- [EXERCISE]: Please write out the listing beneath this sentence exactly, from its first line to the line with "Unit conventions: SOI_silicon_film_etched_nm", and stop there.

- [MATERIAL PROVIDED]:
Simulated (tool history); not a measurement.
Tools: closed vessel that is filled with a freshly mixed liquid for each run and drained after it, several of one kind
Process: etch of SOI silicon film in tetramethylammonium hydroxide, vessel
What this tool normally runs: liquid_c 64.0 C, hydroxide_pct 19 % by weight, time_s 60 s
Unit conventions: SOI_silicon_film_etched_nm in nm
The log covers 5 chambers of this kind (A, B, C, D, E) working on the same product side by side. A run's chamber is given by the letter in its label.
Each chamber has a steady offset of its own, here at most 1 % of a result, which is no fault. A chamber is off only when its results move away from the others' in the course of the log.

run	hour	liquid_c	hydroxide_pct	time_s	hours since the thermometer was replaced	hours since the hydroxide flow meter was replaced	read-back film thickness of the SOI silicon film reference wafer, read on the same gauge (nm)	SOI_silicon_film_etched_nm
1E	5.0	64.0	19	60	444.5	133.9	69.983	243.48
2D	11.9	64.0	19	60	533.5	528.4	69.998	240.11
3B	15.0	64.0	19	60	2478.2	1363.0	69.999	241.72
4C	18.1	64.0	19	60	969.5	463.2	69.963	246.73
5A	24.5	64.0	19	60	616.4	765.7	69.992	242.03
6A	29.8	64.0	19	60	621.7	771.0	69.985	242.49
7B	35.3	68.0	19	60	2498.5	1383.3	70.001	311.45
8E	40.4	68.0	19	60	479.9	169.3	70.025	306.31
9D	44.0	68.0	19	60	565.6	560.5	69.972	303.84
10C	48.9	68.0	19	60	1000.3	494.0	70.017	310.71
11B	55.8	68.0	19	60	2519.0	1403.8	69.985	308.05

- [RESPONSE]:
Simulated (tool history); not a measurement.
Tools: closed vessel that is filled with a freshly mixed liquid for each run and drained after it, several of one kind
Process: etch of SOI silicon film in tetramethylammonium hydroxide, vessel
What this tool normally runs: liquid_c 64.0 C, hydroxide_pct 19 % by weight, time_s 60 s
Unit conventions: SOI_silicon_film_etched_nm in nm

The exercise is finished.